A faithful, complete copy of the entries is the sole expected answer.

* _Supplied information_
⟨

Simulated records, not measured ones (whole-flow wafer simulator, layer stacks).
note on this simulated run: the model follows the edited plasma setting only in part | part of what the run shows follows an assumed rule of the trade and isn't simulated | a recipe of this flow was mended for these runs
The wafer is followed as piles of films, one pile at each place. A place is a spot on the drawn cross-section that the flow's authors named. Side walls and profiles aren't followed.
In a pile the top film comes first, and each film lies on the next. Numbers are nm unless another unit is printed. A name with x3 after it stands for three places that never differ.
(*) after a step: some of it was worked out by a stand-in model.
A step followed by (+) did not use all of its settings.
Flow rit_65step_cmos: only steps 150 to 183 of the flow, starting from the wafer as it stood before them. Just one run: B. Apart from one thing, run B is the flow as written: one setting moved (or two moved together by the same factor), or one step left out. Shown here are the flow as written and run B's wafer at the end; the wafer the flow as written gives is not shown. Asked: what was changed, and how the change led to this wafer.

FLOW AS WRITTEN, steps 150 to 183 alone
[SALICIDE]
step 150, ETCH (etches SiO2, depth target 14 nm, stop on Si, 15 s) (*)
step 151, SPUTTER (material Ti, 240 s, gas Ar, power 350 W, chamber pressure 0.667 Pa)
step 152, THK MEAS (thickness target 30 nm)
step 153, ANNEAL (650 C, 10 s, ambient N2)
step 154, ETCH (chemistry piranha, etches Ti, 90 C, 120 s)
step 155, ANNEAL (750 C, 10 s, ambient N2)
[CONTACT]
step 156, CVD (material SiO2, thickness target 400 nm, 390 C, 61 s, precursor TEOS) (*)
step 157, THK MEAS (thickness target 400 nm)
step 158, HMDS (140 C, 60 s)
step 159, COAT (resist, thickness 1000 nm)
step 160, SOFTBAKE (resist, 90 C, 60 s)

⟩

* _Exercise result_
Simulated records, not measured ones (whole-flow wafer simulator, layer stacks).
note on this simulated run: the model follows the edited plasma setting only in part | part of what the run shows follows an assumed rule of the trade and isn't simulated | a recipe of this flow was mended for these runs
The wafer is followed as piles of films, one pile at each place. A place is a spot on the drawn cross-section that the flow's authors named. Side walls and profiles aren't followed.
In a pile the top film comes first, and each film lies on the next. Numbers are nm unless another unit is printed. A name with x3 after it stands for three places that never differ.
(*) after a step: some of it was worked out by a stand-in model.
A step followed by (+) did not use all of its settings.
Flow rit_65step_cmos: only steps 150 to 183 of the flow, starting from the wafer as it stood before them. Just one run: B. Apart from one thing, run B is the flow as written: one setting moved (or two moved together by the same factor), or one step left out. Shown here are the flow as written and run B's wafer at the end; the wafer the flow as written gives is not shown. Asked: what was changed, and how the change led to this wafer.

FLOW AS WRITTEN, steps 150 to 183 alone
[SALICIDE]
step 150, ETCH (etches SiO2, depth target 14 nm, stop on Si, 15 s) (*)
step 151, SPUTTER (material Ti, 240 s, gas Ar, power 350 W, chamber pressure 0.667 Pa)
step 152, THK MEAS (thickness target 30 nm)
step 153, ANNEAL (650 C, 10 s, ambient N2)
step 154, ETCH (chemistry piranha, etches Ti, 90 C, 120 s)
step 155, ANNEAL (750 C, 10 s, ambient N2)
[CONTACT]
step 156, CVD (material SiO2, thickness target 400 nm, 390 C, 61 s, precursor TEOS) (*)
step 157, THK MEAS (thickness target 400 nm)
step 158, HMDS (140 C, 60 s)
step 159, COAT (resist, thickness 1000 nm)
step 160, SOFTBAKE (resist, 90 C, 60 s)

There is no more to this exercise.